- _TASK ITEM_
Return every line of the listing exactly as written.

- _GIVEN RECORDS_
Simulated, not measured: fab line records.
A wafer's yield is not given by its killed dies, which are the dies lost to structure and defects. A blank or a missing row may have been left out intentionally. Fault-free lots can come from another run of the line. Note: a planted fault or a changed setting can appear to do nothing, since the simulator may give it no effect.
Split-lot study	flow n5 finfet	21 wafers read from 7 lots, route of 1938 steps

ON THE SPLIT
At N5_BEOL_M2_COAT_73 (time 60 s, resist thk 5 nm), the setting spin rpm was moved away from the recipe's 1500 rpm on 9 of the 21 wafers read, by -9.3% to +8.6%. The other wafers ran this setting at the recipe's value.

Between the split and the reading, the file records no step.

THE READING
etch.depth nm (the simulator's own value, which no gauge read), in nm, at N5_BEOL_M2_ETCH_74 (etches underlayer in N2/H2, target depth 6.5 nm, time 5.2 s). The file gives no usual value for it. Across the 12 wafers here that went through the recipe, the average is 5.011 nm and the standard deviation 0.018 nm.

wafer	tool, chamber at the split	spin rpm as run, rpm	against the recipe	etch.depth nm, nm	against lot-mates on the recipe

- _EXPECTED ANSWER_
Simulated, not measured: fab line records.
A wafer's yield is not given by its killed dies, which are the dies lost to structure and defects. A blank or a missing row may have been left out intentionally. Fault-free lots can come from another run of the line. Note: a planted fault or a changed setting can appear to do nothing, since the simulator may give it no effect.
Split-lot study	flow n5 finfet	21 wafers read from 7 lots, route of 1938 steps

ON THE SPLIT
At N5_BEOL_M2_COAT_73 (time 60 s, resist thk 5 nm), the setting spin rpm was moved away from the recipe's 1500 rpm on 9 of the 21 wafers read, by -9.3% to +8.6%. The other wafers ran this setting at the recipe's value.

Between the split and the reading, the file records no step.

THE READING
etch.depth nm (the simulator's own value, which no gauge read), in nm, at N5_BEOL_M2_ETCH_74 (etches underlayer in N2/H2, target depth 6.5 nm, time 5.2 s). The file gives no usual value for it. Across the 12 wafers here that went through the recipe, the average is 5.011 nm and the standard deviation 0.018 nm.

wafer	tool, chamber at the split	spin rpm as run, rpm	against the recipe	etch.depth nm, nm	against lot-mates on the recipe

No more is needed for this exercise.